%%

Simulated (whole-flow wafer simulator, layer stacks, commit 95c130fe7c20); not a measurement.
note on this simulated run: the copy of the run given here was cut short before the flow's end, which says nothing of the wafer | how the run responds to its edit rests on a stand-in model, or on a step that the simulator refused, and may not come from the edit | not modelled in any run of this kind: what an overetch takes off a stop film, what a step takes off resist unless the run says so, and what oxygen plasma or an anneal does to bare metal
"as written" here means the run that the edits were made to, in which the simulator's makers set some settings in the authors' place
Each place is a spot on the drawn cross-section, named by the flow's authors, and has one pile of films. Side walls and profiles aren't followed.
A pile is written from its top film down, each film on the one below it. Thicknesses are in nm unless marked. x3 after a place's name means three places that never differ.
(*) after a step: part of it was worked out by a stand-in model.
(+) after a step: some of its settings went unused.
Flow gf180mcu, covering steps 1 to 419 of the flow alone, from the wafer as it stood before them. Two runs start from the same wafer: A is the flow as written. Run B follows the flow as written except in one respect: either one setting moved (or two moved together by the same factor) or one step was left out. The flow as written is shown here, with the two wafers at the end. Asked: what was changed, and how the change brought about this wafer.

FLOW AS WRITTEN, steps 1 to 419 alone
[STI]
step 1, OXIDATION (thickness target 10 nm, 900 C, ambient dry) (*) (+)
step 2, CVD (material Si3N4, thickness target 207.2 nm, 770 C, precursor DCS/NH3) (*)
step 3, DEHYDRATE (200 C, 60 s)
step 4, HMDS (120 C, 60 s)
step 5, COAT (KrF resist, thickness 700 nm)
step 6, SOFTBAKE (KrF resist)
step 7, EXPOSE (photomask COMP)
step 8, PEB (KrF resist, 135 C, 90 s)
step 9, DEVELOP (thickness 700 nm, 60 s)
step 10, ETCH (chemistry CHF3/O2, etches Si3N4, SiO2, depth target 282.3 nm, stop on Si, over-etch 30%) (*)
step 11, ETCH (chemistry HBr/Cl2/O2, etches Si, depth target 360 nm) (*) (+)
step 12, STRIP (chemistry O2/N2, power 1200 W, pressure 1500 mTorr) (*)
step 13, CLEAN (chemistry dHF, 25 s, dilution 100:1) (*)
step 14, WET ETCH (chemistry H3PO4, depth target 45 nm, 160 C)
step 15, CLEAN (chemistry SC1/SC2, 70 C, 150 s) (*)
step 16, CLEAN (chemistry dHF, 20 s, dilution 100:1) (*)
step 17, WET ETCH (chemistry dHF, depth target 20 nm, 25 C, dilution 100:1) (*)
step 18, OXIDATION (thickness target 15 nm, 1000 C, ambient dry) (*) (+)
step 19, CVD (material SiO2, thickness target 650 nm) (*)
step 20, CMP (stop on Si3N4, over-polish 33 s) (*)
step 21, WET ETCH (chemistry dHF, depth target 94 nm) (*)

%%

Copy, exactly and only, the lines above that begin with the one containing "step 6, SOFTBAKE (KrF resist)" and finish with the one containing "step 20, CMP".

▸ **ANSWER BOX**:
step 6, SOFTBAKE (KrF resist)
step 7, EXPOSE (photomask COMP)
step 8, PEB (KrF resist, 135 C, 90 s)
step 9, DEVELOP (thickness 700 nm, 60 s)
step 10, ETCH (chemistry CHF3/O2, etches Si3N4, SiO2, depth target 282.3 nm, stop on Si, over-etch 30%) (*)
step 11, ETCH (chemistry HBr/Cl2/O2, etches Si, depth target 360 nm) (*) (+)
step 12, STRIP (chemistry O2/N2, power 1200 W, pressure 1500 mTorr) (*)
step 13, CLEAN (chemistry dHF, 25 s, dilution 100:1) (*)
step 14, WET ETCH (chemistry H3PO4, depth target 45 nm, 160 C)
step 15, CLEAN (chemistry SC1/SC2, 70 C, 150 s) (*)
step 16, CLEAN (chemistry dHF, 20 s, dilution 100:1) (*)
step 17, WET ETCH (chemistry dHF, depth target 20 nm, 25 C, dilution 100:1) (*)
step 18, OXIDATION (thickness target 15 nm, 1000 C, ambient dry) (*) (+)
step 19, CVD (material SiO2, thickness target 650 nm) (*)
step 20, CMP (stop on Si3N4, over-polish 33 s) (*)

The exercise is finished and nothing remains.